*** Block opens ***
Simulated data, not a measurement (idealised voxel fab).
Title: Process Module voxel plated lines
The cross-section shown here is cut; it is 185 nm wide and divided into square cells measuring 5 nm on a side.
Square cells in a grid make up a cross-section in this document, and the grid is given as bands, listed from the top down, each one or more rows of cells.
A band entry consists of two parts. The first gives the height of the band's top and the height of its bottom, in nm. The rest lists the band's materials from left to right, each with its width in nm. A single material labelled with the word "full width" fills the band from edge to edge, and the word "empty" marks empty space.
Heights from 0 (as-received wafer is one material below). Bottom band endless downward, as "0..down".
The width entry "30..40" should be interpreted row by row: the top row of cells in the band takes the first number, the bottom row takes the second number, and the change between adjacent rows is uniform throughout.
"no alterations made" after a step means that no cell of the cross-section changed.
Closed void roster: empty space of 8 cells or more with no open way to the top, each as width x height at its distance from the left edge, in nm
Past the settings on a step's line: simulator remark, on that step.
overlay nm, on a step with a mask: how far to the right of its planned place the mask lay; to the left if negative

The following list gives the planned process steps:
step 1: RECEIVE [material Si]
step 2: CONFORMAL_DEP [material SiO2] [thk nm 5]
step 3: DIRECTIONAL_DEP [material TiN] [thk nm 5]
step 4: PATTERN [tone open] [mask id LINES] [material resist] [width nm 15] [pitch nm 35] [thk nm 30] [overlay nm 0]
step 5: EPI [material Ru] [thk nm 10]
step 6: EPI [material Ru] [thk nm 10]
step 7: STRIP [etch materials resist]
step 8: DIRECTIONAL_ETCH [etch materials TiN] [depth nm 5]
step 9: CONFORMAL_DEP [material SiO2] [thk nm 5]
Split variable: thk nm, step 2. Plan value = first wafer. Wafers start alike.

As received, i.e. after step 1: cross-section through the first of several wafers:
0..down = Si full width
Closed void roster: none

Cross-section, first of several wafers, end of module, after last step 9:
*** Block closes ***

Required action.
When you reach the line with "overlay nm, on" in the records above, start writing out lines exactly, and stop once the line with "step 6: EPI [material Ru] [thk nm 10]" has been written; include nothing else.

Written answer.
overlay nm, on a step with a mask: how far to the right of its planned place the mask lay; to the left if negative

The following list gives the planned process steps:
step 1: RECEIVE [material Si]
step 2: CONFORMAL_DEP [material SiO2] [thk nm 5]
step 3: DIRECTIONAL_DEP [material TiN] [thk nm 5]
step 4: PATTERN [tone open] [mask id LINES] [material resist] [width nm 15] [pitch nm 35] [thk nm 30] [overlay nm 0]
step 5: EPI [material Ru] [thk nm 10]
step 6: EPI [material Ru] [thk nm 10]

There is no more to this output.